The whole listing is to be retyped exactly as it appears.

DATA SECTION
────
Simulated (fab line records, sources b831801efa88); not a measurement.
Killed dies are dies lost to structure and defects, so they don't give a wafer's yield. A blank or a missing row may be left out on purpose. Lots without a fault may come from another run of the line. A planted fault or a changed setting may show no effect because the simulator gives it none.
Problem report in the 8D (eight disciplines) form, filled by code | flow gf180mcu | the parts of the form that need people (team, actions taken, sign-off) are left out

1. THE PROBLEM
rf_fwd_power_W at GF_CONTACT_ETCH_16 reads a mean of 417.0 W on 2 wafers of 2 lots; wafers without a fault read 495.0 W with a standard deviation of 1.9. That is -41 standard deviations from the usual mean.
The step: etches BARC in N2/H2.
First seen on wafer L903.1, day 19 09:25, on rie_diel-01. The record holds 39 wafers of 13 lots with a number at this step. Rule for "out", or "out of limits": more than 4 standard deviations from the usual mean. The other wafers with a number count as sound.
────

TASK RESPONSE
Simulated (fab line records, sources b831801efa88); not a measurement.
Killed dies are dies lost to structure and defects, so they don't give a wafer's yield. A blank or a missing row may be left out on purpose. Lots without a fault may come from another run of the line. A planted fault or a changed setting may show no effect because the simulator gives it none.
Problem report in the 8D (eight disciplines) form, filled by code | flow gf180mcu | the parts of the form that need people (team, actions taken, sign-off) are left out

1. THE PROBLEM
rf_fwd_power_W at GF_CONTACT_ETCH_16 reads a mean of 417.0 W on 2 wafers of 2 lots; wafers without a fault read 495.0 W with a standard deviation of 1.9. That is -41 standard deviations from the usual mean.
The step: etches BARC in N2/H2.
First seen on wafer L903.1, day 19 09:25, on rie_diel-01. The record holds 39 wafers of 13 lots with a number at this step. Rule for "out", or "out of limits": more than 4 standard deviations from the usual mean. The other wafers with a number count as sound.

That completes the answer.